**Work instruction**.
From the first line of the material through the line containing "One pile of", restate everything word for word and nothing more.

**Data for review**.
....

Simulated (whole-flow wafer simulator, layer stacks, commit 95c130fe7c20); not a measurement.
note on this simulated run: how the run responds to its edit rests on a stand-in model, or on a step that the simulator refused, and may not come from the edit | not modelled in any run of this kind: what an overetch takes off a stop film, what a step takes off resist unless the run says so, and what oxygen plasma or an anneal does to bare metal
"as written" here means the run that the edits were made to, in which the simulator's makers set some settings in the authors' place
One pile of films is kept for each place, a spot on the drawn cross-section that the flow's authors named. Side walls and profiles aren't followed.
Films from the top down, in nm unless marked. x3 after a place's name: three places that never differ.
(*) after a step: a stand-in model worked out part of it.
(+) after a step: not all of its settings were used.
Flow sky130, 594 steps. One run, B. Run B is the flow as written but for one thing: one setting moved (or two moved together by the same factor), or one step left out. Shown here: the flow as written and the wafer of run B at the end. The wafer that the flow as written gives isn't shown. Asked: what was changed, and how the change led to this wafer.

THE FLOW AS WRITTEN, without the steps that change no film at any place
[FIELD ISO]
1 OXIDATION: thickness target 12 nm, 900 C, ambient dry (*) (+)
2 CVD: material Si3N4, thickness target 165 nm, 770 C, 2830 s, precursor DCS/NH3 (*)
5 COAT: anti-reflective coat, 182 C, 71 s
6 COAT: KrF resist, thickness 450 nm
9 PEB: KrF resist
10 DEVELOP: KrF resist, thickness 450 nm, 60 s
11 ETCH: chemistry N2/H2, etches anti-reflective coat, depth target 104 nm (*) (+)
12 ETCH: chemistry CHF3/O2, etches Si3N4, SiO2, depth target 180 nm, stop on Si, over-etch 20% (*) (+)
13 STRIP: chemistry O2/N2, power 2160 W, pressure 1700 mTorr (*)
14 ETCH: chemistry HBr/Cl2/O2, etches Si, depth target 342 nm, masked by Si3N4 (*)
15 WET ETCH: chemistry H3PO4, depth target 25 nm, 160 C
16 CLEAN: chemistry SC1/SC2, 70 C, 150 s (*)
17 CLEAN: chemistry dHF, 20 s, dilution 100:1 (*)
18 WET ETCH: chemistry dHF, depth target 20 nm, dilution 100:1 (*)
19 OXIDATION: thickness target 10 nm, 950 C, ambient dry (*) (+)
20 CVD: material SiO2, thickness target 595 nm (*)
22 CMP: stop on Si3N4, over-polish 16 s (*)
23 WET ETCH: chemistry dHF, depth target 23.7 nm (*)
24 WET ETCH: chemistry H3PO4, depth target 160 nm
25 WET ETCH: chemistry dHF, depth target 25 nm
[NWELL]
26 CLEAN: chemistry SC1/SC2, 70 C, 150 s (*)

....

**Solution**.
Simulated (whole-flow wafer simulator, layer stacks, commit 95c130fe7c20); not a measurement.
note on this simulated run: how the run responds to its edit rests on a stand-in model, or on a step that the simulator refused, and may not come from the edit | not modelled in any run of this kind: what an overetch takes off a stop film, what a step takes off resist unless the run says so, and what oxygen plasma or an anneal does to bare metal
"as written" here means the run that the edits were made to, in which the simulator's makers set some settings in the authors' place
One pile of films is kept for each place, a spot on the drawn cross-section that the flow's authors named. Side walls and profiles aren't followed.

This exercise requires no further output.